*** Data excerpts ***
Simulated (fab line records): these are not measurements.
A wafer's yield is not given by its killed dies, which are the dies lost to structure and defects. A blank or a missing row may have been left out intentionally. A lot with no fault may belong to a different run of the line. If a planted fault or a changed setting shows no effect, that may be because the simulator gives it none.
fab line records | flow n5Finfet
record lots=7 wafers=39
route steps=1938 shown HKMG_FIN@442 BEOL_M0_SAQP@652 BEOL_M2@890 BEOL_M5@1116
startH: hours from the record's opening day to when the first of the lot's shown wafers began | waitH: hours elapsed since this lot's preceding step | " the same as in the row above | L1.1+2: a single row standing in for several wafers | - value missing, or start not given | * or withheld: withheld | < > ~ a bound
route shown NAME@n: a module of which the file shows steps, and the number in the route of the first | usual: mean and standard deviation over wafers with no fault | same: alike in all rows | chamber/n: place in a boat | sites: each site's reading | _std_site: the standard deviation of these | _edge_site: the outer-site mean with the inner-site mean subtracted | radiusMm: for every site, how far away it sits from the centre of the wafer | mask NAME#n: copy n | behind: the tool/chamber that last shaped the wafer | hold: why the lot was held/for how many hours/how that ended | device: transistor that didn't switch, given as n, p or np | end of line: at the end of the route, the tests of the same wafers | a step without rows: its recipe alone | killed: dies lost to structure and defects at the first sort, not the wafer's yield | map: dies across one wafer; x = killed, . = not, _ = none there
*** End of Data excerpts ***

* [Task item]
Word for word, repeat every record.

* [Response]
Simulated (fab line records): these are not measurements.
A wafer's yield is not given by its killed dies, which are the dies lost to structure and defects. A blank or a missing row may have been left out intentionally. A lot with no fault may belong to a different run of the line. If a planted fault or a changed setting shows no effect, that may be because the simulator gives it none.
fab line records | flow n5Finfet
record lots=7 wafers=39
route steps=1938 shown HKMG_FIN@442 BEOL_M0_SAQP@652 BEOL_M2@890 BEOL_M5@1116
startH: hours from the record's opening day to when the first of the lot's shown wafers began | waitH: hours elapsed since this lot's preceding step | " the same as in the row above | L1.1+2: a single row standing in for several wafers | - value missing, or start not given | * or withheld: withheld | < > ~ a bound
route shown NAME@n: a module of which the file shows steps, and the number in the route of the first | usual: mean and standard deviation over wafers with no fault | same: alike in all rows | chamber/n: place in a boat | sites: each site's reading | _std_site: the standard deviation of these | _edge_site: the outer-site mean with the inner-site mean subtracted | radiusMm: for every site, how far away it sits from the centre of the wafer | mask NAME#n: copy n | behind: the tool/chamber that last shaped the wafer | hold: why the lot was held/for how many hours/how that ended | device: transistor that didn't switch, given as n, p or np | end of line: at the end of the route, the tests of the same wafers | a step without rows: its recipe alone | killed: dies lost to structure and defects at the first sort, not the wafer's yield | map: dies across one wafer; x = killed, . = not, _ = none there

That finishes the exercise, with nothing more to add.